* Record excerpts:
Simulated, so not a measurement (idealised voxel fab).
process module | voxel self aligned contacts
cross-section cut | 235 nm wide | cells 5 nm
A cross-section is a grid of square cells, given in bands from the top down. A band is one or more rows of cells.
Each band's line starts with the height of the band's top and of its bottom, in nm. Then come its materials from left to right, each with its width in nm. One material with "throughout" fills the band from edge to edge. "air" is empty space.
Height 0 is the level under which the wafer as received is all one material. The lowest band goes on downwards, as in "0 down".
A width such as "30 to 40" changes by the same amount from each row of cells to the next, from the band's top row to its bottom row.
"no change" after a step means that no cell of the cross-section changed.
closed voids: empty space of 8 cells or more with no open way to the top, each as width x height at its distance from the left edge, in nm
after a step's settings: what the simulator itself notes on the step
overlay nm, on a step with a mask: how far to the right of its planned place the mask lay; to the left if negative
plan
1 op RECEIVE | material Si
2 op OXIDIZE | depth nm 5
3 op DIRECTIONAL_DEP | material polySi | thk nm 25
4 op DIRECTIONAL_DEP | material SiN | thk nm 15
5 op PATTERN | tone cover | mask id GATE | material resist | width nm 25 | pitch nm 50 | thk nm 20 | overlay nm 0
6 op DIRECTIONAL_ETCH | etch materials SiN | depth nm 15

* Task item: Every entry shown above should be transcribed without alteration.

* Your solution:
Simulated, so not a measurement (idealised voxel fab).
process module | voxel self aligned contacts
cross-section cut | 235 nm wide | cells 5 nm
A cross-section is a grid of square cells, given in bands from the top down. A band is one or more rows of cells.
Each band's line starts with the height of the band's top and of its bottom, in nm. Then come its materials from left to right, each with its width in nm. One material with "throughout" fills the band from edge to edge. "air" is empty space.
Height 0 is the level under which the wafer as received is all one material. The lowest band goes on downwards, as in "0 down".
A width such as "30 to 40" changes by the same amount from each row of cells to the next, from the band's top row to its bottom row.
"no change" after a step means that no cell of the cross-section changed.
closed voids: empty space of 8 cells or more with no open way to the top, each as width x height at its distance from the left edge, in nm
after a step's settings: what the simulator itself notes on the step
overlay nm, on a step with a mask: how far to the right of its planned place the mask lay; to the left if negative
plan
1 op RECEIVE | material Si
2 op OXIDIZE | depth nm 5
3 op DIRECTIONAL_DEP | material polySi | thk nm 25
4 op DIRECTIONAL_DEP | material SiN | thk nm 15
5 op PATTERN | tone cover | mask id GATE | material resist | width nm 25 | pitch nm 50 | thk nm 20 | overlay nm 0
6 op DIRECTIONAL_ETCH | etch materials SiN | depth nm 15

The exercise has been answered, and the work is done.